----------------

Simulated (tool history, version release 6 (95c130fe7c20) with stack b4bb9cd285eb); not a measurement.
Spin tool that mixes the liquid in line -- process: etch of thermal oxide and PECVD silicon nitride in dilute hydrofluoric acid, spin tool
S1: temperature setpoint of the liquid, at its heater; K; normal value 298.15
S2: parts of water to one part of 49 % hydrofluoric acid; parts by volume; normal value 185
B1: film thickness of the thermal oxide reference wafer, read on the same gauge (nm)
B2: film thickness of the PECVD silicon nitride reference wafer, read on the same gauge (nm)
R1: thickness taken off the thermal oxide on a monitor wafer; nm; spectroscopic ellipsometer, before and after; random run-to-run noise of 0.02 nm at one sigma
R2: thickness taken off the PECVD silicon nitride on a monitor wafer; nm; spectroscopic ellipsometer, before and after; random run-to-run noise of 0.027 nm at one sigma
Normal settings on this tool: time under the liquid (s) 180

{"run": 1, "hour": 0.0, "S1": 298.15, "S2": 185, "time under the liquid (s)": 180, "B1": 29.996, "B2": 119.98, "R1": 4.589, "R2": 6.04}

----------------

◆ **Requirement**
Each line above is to be reproduced exactly.

◆ **Answer space**
Simulated (tool history, version release 6 (95c130fe7c20) with stack b4bb9cd285eb); not a measurement.
Spin tool that mixes the liquid in line -- process: etch of thermal oxide and PECVD silicon nitride in dilute hydrofluoric acid, spin tool
S1: temperature setpoint of the liquid, at its heater; K; normal value 298.15
S2: parts of water to one part of 49 % hydrofluoric acid; parts by volume; normal value 185
B1: film thickness of the thermal oxide reference wafer, read on the same gauge (nm)
B2: film thickness of the PECVD silicon nitride reference wafer, read on the same gauge (nm)
R1: thickness taken off the thermal oxide on a monitor wafer; nm; spectroscopic ellipsometer, before and after; random run-to-run noise of 0.02 nm at one sigma
R2: thickness taken off the PECVD silicon nitride on a monitor wafer; nm; spectroscopic ellipsometer, before and after; random run-to-run noise of 0.027 nm at one sigma
Normal settings on this tool: time under the liquid (s) 180

{"run": 1, "hour": 0.0, "S1": 298.15, "S2": 185, "time under the liquid (s)": 180, "B1": 29.996, "B2": 119.98, "R1": 4.589, "R2": 6.04}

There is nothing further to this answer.